| Required action |
From the records below, please repeat exactly the line that has "If you see something", the line that has "Steps that use", and every line between them, and nothing else.

| Supplied material |
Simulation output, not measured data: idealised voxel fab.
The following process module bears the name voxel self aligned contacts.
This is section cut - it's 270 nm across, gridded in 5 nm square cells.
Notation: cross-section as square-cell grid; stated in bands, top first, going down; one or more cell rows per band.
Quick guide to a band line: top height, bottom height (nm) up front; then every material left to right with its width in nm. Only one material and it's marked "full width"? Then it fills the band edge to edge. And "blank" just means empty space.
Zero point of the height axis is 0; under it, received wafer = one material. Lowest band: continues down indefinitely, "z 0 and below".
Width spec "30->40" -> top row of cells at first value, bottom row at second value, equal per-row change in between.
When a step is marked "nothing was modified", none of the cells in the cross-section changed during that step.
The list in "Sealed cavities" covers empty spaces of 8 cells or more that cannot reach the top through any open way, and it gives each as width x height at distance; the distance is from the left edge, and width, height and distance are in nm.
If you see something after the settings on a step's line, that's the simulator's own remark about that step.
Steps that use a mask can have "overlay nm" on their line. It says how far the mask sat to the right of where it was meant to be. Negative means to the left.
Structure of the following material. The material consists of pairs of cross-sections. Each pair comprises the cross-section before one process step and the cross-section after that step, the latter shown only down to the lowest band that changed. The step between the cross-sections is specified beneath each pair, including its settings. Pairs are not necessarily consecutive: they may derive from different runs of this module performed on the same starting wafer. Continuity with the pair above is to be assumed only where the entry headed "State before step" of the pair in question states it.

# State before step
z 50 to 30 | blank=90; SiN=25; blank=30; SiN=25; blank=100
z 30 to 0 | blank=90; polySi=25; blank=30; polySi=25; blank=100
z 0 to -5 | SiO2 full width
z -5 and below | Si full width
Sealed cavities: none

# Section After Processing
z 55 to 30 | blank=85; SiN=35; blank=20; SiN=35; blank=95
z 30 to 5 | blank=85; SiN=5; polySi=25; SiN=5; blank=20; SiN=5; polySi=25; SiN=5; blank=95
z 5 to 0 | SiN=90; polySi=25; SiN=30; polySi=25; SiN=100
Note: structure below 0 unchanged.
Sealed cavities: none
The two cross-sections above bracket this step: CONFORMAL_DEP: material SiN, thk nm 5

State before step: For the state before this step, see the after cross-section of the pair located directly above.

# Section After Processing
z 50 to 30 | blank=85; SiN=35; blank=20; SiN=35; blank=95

| Expected answer |
If you see something after the settings on a step's line, that's the simulator's own remark about that step.
Steps that use a mask can have "overlay nm" on their line. It says how far the mask sat to the right of where it was meant to be. Negative means to the left.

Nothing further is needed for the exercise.